## REQUIRED ACTION
Print all the data, keeping every line exactly as it is.

──────── DATA

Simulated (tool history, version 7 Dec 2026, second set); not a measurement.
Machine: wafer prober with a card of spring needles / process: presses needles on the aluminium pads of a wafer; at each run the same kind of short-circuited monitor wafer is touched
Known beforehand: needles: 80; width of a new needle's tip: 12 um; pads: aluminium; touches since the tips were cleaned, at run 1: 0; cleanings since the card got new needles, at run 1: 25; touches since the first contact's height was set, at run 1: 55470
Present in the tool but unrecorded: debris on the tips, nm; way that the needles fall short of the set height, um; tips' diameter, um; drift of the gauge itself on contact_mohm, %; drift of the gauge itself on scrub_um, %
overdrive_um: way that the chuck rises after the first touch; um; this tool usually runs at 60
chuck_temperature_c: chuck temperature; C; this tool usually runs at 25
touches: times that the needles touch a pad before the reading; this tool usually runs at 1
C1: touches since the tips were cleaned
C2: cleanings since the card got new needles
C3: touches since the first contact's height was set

────────────────

## EXERCISE ANSWER
Simulated (tool history, version 7 Dec 2026, second set); not a measurement.
Machine: wafer prober with a card of spring needles / process: presses needles on the aluminium pads of a wafer; at each run the same kind of short-circuited monitor wafer is touched
Known beforehand: needles: 80; width of a new needle's tip: 12 um; pads: aluminium; touches since the tips were cleaned, at run 1: 0; cleanings since the card got new needles, at run 1: 25; touches since the first contact's height was set, at run 1: 55470
Present in the tool but unrecorded: debris on the tips, nm; way that the needles fall short of the set height, um; tips' diameter, um; drift of the gauge itself on contact_mohm, %; drift of the gauge itself on scrub_um, %
overdrive_um: way that the chuck rises after the first touch; um; this tool usually runs at 60
chuck_temperature_c: chuck temperature; C; this tool usually runs at 25
touches: times that the needles touch a pad before the reading; this tool usually runs at 1
C1: touches since the tips were cleaned
C2: cleanings since the card got new needles
C3: touches since the first contact's height was set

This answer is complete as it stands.